-- Work instruction --
Whatever the records say, repeat them exactly as given.

-- Excerpted records --
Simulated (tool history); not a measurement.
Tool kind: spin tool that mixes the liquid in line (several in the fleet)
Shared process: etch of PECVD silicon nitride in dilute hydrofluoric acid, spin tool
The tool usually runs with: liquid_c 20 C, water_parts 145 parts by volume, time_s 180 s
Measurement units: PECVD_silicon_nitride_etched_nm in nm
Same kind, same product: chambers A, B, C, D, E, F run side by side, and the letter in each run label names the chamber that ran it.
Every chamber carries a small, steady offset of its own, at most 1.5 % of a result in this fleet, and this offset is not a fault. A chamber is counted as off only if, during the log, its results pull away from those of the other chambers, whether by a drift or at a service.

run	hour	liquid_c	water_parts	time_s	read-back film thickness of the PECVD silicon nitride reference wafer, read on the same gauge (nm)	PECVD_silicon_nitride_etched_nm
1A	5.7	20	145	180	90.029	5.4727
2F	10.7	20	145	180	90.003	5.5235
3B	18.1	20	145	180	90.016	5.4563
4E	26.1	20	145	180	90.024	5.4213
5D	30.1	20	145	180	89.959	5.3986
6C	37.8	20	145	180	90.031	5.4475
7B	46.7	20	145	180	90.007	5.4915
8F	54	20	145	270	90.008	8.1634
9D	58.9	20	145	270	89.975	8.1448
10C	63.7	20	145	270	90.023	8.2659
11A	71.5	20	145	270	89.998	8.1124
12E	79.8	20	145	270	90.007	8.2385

-- Result --
Simulated (tool history); not a measurement.
Tool kind: spin tool that mixes the liquid in line (several in the fleet)
Shared process: etch of PECVD silicon nitride in dilute hydrofluoric acid, spin tool
The tool usually runs with: liquid_c 20 C, water_parts 145 parts by volume, time_s 180 s
Measurement units: PECVD_silicon_nitride_etched_nm in nm
Same kind, same product: chambers A, B, C, D, E, F run side by side, and the letter in each run label names the chamber that ran it.
Every chamber carries a small, steady offset of its own, at most 1.5 % of a result in this fleet, and this offset is not a fault. A chamber is counted as off only if, during the log, its results pull away from those of the other chambers, whether by a drift or at a service.

run	hour	liquid_c	water_parts	time_s	read-back film thickness of the PECVD silicon nitride reference wafer, read on the same gauge (nm)	PECVD_silicon_nitride_etched_nm
1A	5.7	20	145	180	90.029	5.4727
2F	10.7	20	145	180	90.003	5.5235
3B	18.1	20	145	180	90.016	5.4563
4E	26.1	20	145	180	90.024	5.4213
5D	30.1	20	145	180	89.959	5.3986
6C	37.8	20	145	180	90.031	5.4475
7B	46.7	20	145	180	90.007	5.4915
8F	54	20	145	270	90.008	8.1634
9D	58.9	20	145	270	89.975	8.1448
10C	63.7	20	145	270	90.023	8.2659
11A	71.5	20	145	270	89.998	8.1124
12E	79.8	20	145	270	90.007	8.2385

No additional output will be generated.